- **Work item**
Output nothing but the lines from the first line of the entries to the line with "Known beforehand: vessel: 2.0", inclusive, exactly as they read.

- **Raw data**
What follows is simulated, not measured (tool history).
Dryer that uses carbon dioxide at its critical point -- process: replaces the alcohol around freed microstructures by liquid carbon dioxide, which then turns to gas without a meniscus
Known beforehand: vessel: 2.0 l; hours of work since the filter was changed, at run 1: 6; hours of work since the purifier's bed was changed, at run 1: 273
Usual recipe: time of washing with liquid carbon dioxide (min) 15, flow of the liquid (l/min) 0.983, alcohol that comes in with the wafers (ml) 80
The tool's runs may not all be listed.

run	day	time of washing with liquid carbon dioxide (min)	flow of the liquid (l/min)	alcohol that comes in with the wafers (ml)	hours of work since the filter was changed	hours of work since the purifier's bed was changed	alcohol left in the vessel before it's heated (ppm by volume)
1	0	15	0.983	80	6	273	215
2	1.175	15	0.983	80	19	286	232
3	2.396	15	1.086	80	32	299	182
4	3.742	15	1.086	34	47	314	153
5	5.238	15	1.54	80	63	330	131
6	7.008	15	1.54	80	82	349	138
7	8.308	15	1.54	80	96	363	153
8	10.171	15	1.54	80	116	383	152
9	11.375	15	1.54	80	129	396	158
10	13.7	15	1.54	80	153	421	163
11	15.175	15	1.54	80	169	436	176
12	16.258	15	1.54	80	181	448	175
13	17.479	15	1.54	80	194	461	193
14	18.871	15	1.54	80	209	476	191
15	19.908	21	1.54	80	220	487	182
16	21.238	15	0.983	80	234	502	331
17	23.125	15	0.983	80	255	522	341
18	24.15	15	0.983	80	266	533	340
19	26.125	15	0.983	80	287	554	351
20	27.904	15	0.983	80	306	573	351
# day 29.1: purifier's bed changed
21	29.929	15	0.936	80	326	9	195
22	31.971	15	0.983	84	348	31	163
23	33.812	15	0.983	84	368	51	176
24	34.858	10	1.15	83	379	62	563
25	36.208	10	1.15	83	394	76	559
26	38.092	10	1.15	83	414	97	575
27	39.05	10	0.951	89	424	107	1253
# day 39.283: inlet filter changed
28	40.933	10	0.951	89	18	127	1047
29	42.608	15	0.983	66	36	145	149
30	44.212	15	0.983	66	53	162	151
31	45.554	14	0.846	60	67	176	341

- **Exercise output**
What follows is simulated, not measured (tool history).
Dryer that uses carbon dioxide at its critical point -- process: replaces the alcohol around freed microstructures by liquid carbon dioxide, which then turns to gas without a meniscus
Known beforehand: vessel: 2.0 l; hours of work since the filter was changed, at run 1: 6; hours of work since the purifier's bed was changed, at run 1: 273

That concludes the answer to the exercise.